◆ **Work request**:
Write out all entries word for word.

◆ **Data extract**:
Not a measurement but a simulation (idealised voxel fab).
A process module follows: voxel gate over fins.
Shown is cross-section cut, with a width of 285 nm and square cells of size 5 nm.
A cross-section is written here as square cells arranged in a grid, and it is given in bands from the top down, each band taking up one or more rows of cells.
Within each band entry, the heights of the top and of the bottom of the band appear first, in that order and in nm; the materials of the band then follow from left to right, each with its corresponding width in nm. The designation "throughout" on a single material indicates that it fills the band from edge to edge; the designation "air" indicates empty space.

◆ **Task result**:
Not a measurement but a simulation (idealised voxel fab).
A process module follows: voxel gate over fins.
Shown is cross-section cut, with a width of 285 nm and square cells of size 5 nm.
A cross-section is written here as square cells arranged in a grid, and it is given in bands from the top down, each band taking up one or more rows of cells.
Within each band entry, the heights of the top and of the bottom of the band appear first, in that order and in nm; the materials of the band then follow from left to right, each with its corresponding width in nm. The designation "throughout" on a single material indicates that it fills the band from edge to edge; the designation "air" indicates empty space.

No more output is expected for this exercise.